### [Data shown]
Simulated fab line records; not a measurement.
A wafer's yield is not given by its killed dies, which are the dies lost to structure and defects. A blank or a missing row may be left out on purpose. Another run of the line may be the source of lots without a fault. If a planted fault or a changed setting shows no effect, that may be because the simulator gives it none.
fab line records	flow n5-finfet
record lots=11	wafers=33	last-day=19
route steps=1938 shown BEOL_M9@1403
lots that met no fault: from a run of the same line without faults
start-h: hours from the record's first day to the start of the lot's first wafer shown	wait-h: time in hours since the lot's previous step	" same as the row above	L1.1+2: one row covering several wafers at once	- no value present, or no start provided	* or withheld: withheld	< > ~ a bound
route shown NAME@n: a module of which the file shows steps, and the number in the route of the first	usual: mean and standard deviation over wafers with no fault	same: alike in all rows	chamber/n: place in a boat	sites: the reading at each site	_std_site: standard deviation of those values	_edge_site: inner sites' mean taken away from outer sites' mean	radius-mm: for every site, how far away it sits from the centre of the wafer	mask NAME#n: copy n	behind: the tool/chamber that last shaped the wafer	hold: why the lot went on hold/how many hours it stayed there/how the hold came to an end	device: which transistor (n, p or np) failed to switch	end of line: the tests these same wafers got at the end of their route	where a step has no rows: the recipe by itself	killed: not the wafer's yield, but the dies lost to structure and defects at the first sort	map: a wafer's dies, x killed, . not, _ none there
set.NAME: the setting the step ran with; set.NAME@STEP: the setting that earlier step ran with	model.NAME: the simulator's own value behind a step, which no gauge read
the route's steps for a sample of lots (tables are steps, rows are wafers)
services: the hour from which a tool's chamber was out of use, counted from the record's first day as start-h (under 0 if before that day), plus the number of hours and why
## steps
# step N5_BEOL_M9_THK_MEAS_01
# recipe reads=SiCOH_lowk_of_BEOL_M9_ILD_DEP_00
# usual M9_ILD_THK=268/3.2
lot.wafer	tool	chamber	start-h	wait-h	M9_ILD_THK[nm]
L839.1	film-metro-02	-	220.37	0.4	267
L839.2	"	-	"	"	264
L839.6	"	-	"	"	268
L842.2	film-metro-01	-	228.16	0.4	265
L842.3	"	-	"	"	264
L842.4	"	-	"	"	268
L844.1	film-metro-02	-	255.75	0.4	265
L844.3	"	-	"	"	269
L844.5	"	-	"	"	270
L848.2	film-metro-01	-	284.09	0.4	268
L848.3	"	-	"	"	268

### [Work order]
Quote every line of the records above, from the first down to the one holding "start-h: hours from", exactly as written.

### [Response box]
Simulated fab line records; not a measurement.
A wafer's yield is not given by its killed dies, which are the dies lost to structure and defects. A blank or a missing row may be left out on purpose. Another run of the line may be the source of lots without a fault. If a planted fault or a changed setting shows no effect, that may be because the simulator gives it none.
fab line records	flow n5-finfet
record lots=11	wafers=33	last-day=19
route steps=1938 shown BEOL_M9@1403
lots that met no fault: from a run of the same line without faults
start-h: hours from the record's first day to the start of the lot's first wafer shown	wait-h: time in hours since the lot's previous step	" same as the row above	L1.1+2: one row covering several wafers at once	- no value present, or no start provided	* or withheld: withheld	< > ~ a bound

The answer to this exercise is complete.